Every record below must come back exactly as given.

------------------------------------------------------------
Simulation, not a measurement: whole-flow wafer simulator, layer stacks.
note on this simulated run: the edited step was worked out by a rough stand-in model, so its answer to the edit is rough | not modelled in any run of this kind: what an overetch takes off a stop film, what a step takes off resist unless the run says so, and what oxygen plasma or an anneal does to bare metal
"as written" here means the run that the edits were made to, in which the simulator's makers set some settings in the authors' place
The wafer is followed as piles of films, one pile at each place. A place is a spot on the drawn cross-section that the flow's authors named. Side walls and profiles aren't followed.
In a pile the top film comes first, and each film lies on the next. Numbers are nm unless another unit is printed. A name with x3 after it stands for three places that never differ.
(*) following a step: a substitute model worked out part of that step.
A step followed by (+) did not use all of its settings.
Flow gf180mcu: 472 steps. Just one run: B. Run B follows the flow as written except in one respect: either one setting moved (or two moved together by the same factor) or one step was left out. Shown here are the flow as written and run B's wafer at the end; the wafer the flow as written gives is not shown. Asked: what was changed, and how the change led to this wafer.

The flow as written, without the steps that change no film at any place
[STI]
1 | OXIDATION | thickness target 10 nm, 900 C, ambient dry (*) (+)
------------------------------------------------------------

WRITTEN RESPONSE:
Simulation, not a measurement: whole-flow wafer simulator, layer stacks.
note on this simulated run: the edited step was worked out by a rough stand-in model, so its answer to the edit is rough | not modelled in any run of this kind: what an overetch takes off a stop film, what a step takes off resist unless the run says so, and what oxygen plasma or an anneal does to bare metal
"as written" here means the run that the edits were made to, in which the simulator's makers set some settings in the authors' place
The wafer is followed as piles of films, one pile at each place. A place is a spot on the drawn cross-section that the flow's authors named. Side walls and profiles aren't followed.
In a pile the top film comes first, and each film lies on the next. Numbers are nm unless another unit is printed. A name with x3 after it stands for three places that never differ.
(*) following a step: a substitute model worked out part of that step.
A step followed by (+) did not use all of its settings.
Flow gf180mcu: 472 steps. Just one run: B. Run B follows the flow as written except in one respect: either one setting moved (or two moved together by the same factor) or one step was left out. Shown here are the flow as written and run B's wafer at the end; the wafer the flow as written gives is not shown. Asked: what was changed, and how the change led to this wafer.

The flow as written, without the steps that change no film at any place
[STI]
1 | OXIDATION | thickness target 10 nm, 900 C, ambient dry (*) (+)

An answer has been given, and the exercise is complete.